■ ■ ■ ■ ■ ■ ■

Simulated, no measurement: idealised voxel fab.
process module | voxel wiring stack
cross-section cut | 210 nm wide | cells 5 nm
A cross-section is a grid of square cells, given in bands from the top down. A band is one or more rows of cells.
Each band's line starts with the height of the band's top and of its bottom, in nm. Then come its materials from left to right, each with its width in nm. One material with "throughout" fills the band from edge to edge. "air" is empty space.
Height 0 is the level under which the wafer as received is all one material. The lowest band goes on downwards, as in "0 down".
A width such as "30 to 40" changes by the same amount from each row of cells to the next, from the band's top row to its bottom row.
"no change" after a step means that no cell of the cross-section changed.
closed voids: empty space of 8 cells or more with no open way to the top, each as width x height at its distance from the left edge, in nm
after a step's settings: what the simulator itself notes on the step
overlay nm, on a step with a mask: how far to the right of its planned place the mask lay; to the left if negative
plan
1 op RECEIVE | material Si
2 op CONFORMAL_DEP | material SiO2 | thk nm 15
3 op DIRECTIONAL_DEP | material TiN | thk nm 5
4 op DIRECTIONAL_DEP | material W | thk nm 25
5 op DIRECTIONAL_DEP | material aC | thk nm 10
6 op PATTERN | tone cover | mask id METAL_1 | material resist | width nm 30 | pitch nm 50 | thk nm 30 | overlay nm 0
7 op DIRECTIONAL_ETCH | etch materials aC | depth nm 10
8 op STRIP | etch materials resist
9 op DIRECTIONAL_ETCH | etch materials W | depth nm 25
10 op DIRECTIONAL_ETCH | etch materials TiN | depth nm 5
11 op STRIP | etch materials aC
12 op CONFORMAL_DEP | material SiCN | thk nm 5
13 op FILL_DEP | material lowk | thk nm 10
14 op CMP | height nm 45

■ ■ ■ ■ ■ ■ ■

### [Work request]
Could you write out exactly the lines above, starting at the first one and ending with the line that has "2 op CONFORMAL_DEP | material SiO2"?

### [Exercise response]
Simulated, no measurement: idealised voxel fab.
process module | voxel wiring stack
cross-section cut | 210 nm wide | cells 5 nm
A cross-section is a grid of square cells, given in bands from the top down. A band is one or more rows of cells.
Each band's line starts with the height of the band's top and of its bottom, in nm. Then come its materials from left to right, each with its width in nm. One material with "throughout" fills the band from edge to edge. "air" is empty space.
Height 0 is the level under which the wafer as received is all one material. The lowest band goes on downwards, as in "0 down".
A width such as "30 to 40" changes by the same amount from each row of cells to the next, from the band's top row to its bottom row.
"no change" after a step means that no cell of the cross-section changed.
closed voids: empty space of 8 cells or more with no open way to the top, each as width x height at its distance from the left edge, in nm
after a step's settings: what the simulator itself notes on the step
overlay nm, on a step with a mask: how far to the right of its planned place the mask lay; to the left if negative
plan
1 op RECEIVE | material Si
2 op CONFORMAL_DEP | material SiO2 | thk nm 15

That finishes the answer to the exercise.